Segment Open
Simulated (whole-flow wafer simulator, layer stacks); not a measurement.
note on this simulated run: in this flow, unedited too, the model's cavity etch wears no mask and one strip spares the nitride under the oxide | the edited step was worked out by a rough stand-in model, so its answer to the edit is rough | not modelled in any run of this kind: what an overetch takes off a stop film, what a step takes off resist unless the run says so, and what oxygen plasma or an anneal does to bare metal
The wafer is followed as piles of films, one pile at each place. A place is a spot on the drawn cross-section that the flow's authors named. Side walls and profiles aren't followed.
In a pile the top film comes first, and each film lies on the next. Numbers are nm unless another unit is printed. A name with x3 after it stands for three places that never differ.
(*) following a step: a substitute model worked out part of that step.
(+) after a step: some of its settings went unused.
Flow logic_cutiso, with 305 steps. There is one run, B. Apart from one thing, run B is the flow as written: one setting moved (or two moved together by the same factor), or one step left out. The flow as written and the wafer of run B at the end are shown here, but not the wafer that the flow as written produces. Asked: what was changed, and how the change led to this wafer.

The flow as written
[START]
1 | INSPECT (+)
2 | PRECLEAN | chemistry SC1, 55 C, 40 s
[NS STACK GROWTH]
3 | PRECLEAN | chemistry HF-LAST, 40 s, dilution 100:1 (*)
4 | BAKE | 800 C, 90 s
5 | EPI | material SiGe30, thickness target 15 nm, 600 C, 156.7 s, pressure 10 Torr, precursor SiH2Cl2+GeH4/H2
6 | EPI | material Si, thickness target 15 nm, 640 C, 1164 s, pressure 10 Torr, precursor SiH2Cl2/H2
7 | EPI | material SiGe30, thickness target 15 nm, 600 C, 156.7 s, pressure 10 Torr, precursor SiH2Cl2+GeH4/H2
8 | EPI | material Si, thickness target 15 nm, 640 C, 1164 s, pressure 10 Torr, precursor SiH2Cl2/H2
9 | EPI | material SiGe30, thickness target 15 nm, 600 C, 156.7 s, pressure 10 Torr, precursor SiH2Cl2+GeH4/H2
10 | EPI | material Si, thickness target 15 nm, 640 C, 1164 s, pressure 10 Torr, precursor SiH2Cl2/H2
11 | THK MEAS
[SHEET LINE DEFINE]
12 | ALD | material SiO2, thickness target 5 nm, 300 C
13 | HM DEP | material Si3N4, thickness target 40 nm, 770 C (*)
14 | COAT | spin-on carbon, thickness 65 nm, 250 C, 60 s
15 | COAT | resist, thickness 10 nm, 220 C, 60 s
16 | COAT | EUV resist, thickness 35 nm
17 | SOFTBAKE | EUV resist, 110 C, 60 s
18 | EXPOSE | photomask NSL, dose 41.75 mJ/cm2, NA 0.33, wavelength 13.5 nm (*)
Segment Closed

Activity: Retype exactly the lines of the data above, starting at its first line and finishing with the line that has "note on this" in it.

Problem solution:
Simulated (whole-flow wafer simulator, layer stacks); not a measurement.
note on this simulated run: in this flow, unedited too, the model's cavity etch wears no mask and one strip spares the nitride under the oxide | the edited step was worked out by a rough stand-in model, so its answer to the edit is rough | not modelled in any run of this kind: what an overetch takes off a stop film, what a step takes off resist unless the run says so, and what oxygen plasma or an anneal does to bare metal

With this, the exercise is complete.